(Recorded information Opens)

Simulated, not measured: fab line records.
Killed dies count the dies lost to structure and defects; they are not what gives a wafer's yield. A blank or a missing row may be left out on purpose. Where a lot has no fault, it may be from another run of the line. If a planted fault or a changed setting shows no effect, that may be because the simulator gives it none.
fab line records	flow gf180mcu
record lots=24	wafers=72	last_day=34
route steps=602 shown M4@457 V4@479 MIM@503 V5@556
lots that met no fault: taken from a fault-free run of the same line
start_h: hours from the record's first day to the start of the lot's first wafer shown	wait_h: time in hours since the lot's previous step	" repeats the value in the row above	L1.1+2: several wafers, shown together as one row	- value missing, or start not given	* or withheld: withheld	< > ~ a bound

(Recorded information Closes)

▶ Requirement
Copy each line of the data above exactly as it appears.

▶ Answer area
Simulated, not measured: fab line records.
Killed dies count the dies lost to structure and defects; they are not what gives a wafer's yield. A blank or a missing row may be left out on purpose. Where a lot has no fault, it may be from another run of the line. If a planted fault or a changed setting shows no effect, that may be because the simulator gives it none.
fab line records	flow gf180mcu
record lots=24	wafers=72	last_day=34
route steps=602 shown M4@457 V4@479 MIM@503 V5@556
lots that met no fault: taken from a fault-free run of the same line
start_h: hours from the record's first day to the start of the lot's first wafer shown	wait_h: time in hours since the lot's previous step	" repeats the value in the row above	L1.1+2: several wafers, shown together as one row	- value missing, or start not given	* or withheld: withheld	< > ~ a bound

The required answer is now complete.